ASSIGNMENT:
Repeat the lines from the line with "4 chambers of" to the line with "The chambers each" in the listing below, keeping both end lines and adding nothing.

SOURCE DATA:
BEGIN

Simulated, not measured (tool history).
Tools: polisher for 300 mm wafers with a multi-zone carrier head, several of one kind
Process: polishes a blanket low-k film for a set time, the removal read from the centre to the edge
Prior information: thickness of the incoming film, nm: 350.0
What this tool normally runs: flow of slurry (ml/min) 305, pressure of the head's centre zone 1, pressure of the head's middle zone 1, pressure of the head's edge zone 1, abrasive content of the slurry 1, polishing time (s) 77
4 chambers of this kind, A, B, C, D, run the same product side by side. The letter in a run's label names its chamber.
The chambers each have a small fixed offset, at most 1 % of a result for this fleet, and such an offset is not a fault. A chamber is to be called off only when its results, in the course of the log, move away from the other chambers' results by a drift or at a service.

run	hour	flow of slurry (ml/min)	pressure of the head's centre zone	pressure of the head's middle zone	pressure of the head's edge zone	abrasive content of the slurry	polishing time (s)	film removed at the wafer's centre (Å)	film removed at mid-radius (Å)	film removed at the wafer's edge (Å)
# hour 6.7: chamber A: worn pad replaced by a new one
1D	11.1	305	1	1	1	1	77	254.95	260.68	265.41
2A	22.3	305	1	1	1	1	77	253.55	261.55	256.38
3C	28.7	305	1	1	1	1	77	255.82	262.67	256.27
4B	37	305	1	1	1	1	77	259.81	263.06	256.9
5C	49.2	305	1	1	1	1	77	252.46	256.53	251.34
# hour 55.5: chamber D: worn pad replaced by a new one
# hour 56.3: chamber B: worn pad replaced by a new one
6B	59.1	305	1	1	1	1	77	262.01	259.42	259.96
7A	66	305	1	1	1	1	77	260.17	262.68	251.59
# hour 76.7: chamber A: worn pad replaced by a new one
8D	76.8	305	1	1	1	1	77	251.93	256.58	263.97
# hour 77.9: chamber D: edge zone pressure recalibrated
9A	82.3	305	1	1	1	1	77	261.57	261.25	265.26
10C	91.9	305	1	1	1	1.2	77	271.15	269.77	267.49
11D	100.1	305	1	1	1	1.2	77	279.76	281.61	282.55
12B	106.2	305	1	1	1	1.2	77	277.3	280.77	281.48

END

RESPONSE BOX:
4 chambers of this kind, A, B, C, D, run the same product side by side. The letter in a run's label names its chamber.
The chambers each have a small fixed offset, at most 1 % of a result for this fleet, and such an offset is not a fault. A chamber is to be called off only when its results, in the course of the log, move away from the other chambers' results by a drift or at a service.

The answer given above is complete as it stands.